Provided data -
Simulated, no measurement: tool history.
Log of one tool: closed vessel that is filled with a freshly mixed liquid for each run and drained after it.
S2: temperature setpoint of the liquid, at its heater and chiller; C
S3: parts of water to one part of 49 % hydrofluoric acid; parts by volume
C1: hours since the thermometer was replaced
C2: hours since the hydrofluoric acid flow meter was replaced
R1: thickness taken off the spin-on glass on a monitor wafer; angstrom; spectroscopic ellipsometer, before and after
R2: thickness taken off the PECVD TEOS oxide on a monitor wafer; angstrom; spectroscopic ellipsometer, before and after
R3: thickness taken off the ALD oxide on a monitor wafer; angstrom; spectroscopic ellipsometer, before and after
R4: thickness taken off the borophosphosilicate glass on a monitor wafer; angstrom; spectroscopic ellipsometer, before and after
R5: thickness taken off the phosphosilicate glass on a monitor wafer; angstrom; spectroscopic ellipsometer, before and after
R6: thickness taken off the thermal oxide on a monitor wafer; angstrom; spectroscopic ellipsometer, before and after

Exercise -
Restate word for word only the lines running from the beginning of the data to the line holding "C2: hours since", both included.

Response box -
Simulated, no measurement: tool history.
Log of one tool: closed vessel that is filled with a freshly mixed liquid for each run and drained after it.
S2: temperature setpoint of the liquid, at its heater and chiller; C
S3: parts of water to one part of 49 % hydrofluoric acid; parts by volume
C1: hours since the thermometer was replaced
C2: hours since the hydrofluoric acid flow meter was replaced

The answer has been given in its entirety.